Could you copy every record below exactly as it is written?

____ Provided records

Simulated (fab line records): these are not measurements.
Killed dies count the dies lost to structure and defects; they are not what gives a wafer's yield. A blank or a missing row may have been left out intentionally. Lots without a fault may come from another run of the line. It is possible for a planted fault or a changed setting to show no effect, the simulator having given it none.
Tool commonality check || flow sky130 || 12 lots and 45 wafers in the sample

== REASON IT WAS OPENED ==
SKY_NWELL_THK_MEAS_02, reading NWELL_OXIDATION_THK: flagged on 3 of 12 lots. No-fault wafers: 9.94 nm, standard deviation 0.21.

________

### [Task result]
Simulated (fab line records): these are not measurements.
Killed dies count the dies lost to structure and defects; they are not what gives a wafer's yield. A blank or a missing row may have been left out intentionally. Lots without a fault may come from another run of the line. It is possible for a planted fault or a changed setting to show no effect, the simulator having given it none.
Tool commonality check || flow sky130 || 12 lots and 45 wafers in the sample

== REASON IT WAS OPENED ==
SKY_NWELL_THK_MEAS_02, reading NWELL_OXIDATION_THK: flagged on 3 of 12 lots. No-fault wafers: 9.94 nm, standard deviation 0.21.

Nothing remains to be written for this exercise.